Work instruction:
Give the listing again in full, exactly as it appears.

___ Exercise data ___

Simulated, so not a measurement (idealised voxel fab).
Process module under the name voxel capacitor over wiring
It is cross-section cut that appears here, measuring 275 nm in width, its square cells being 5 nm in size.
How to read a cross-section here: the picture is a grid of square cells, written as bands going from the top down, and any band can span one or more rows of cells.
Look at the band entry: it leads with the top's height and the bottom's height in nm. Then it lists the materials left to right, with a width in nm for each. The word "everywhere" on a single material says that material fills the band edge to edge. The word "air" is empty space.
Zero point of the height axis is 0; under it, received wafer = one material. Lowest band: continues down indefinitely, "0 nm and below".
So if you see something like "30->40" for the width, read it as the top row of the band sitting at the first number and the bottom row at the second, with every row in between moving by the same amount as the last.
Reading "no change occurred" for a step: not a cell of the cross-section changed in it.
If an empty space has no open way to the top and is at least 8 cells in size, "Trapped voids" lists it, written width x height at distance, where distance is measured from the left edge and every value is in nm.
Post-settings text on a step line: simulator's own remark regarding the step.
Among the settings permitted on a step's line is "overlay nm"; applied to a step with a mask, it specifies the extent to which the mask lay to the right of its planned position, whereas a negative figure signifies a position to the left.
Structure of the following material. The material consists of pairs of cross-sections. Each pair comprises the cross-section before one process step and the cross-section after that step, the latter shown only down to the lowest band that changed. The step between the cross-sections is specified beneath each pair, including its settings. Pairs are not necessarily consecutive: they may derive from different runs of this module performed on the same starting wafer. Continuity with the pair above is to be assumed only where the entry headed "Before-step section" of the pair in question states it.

___

Your response:
Simulated, so not a measurement (idealised voxel fab).
Process module under the name voxel capacitor over wiring
It is cross-section cut that appears here, measuring 275 nm in width, its square cells being 5 nm in size.
How to read a cross-section here: the picture is a grid of square cells, written as bands going from the top down, and any band can span one or more rows of cells.
Look at the band entry: it leads with the top's height and the bottom's height in nm. Then it lists the materials left to right, with a width in nm for each. The word "everywhere" on a single material says that material fills the band edge to edge. The word "air" is empty space.
Zero point of the height axis is 0; under it, received wafer = one material. Lowest band: continues down indefinitely, "0 nm and below".
So if you see something like "30->40" for the width, read it as the top row of the band sitting at the first number and the bottom row at the second, with every row in between moving by the same amount as the last.
Reading "no change occurred" for a step: not a cell of the cross-section changed in it.
If an empty space has no open way to the top and is at least 8 cells in size, "Trapped voids" lists it, written width x height at distance, where distance is measured from the left edge and every value is in nm.
Post-settings text on a step line: simulator's own remark regarding the step.
Among the settings permitted on a step's line is "overlay nm"; applied to a step with a mask, it specifies the extent to which the mask lay to the right of its planned position, whereas a negative figure signifies a position to the left.
Structure of the following material. The material consists of pairs of cross-sections. Each pair comprises the cross-section before one process step and the cross-section after that step, the latter shown only down to the lowest band that changed. The step between the cross-sections is specified beneath each pair, including its settings. Pairs are not necessarily consecutive: they may derive from different runs of this module performed on the same starting wafer. Continuity with the pair above is to be assumed only where the entry headed "Before-step section" of the pair in question states it.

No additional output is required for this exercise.